* **Work order**:
Write the entries out exactly, with the final line being the one containing "In a pile the".

* **Entries provided**:
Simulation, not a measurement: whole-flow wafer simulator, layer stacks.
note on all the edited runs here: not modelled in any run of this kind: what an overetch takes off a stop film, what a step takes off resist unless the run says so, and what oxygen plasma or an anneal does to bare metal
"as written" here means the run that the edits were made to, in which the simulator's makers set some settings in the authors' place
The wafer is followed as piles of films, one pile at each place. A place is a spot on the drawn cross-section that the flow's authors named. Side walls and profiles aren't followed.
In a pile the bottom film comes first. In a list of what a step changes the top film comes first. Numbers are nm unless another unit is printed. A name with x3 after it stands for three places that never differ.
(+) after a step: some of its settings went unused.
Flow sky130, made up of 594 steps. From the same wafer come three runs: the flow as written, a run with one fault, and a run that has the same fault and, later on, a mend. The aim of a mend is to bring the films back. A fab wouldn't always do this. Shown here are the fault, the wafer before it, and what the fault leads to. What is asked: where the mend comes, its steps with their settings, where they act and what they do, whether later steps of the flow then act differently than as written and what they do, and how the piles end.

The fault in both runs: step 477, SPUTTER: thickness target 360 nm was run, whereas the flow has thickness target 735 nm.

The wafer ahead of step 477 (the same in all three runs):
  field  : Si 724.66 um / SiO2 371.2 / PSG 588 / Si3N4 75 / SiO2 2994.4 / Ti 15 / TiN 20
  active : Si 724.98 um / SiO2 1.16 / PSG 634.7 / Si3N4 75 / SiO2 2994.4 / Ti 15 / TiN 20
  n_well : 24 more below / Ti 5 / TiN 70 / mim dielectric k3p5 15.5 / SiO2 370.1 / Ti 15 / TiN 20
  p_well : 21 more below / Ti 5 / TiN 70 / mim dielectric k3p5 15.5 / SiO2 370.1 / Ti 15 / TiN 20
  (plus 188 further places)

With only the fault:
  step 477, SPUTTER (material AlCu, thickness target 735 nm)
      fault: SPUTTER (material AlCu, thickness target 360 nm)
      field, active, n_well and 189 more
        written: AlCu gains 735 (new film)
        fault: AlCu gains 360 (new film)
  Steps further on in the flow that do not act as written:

* **Result**:
Simulation, not a measurement: whole-flow wafer simulator, layer stacks.
note on all the edited runs here: not modelled in any run of this kind: what an overetch takes off a stop film, what a step takes off resist unless the run says so, and what oxygen plasma or an anneal does to bare metal
"as written" here means the run that the edits were made to, in which the simulator's makers set some settings in the authors' place
The wafer is followed as piles of films, one pile at each place. A place is a spot on the drawn cross-section that the flow's authors named. Side walls and profiles aren't followed.
In a pile the bottom film comes first. In a list of what a step changes the top film comes first. Numbers are nm unless another unit is printed. A name with x3 after it stands for three places that never differ.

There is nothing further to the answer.